| Entries shown |
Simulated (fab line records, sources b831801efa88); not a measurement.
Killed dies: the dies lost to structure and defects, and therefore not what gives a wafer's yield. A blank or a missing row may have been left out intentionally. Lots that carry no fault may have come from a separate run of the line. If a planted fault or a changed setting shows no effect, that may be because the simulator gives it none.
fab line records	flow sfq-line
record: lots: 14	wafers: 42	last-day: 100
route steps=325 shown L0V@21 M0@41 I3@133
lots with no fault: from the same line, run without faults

| Work item |
Restate each record exactly as written.

| Response area |
Simulated (fab line records, sources b831801efa88); not a measurement.
Killed dies: the dies lost to structure and defects, and therefore not what gives a wafer's yield. A blank or a missing row may have been left out intentionally. Lots that carry no fault may have come from a separate run of the line. If a planted fault or a changed setting shows no effect, that may be because the simulator gives it none.
fab line records	flow sfq-line
record: lots: 14	wafers: 42	last-day: 100
route steps=325 shown L0V@21 M0@41 I3@133
lots with no fault: from the same line, run without faults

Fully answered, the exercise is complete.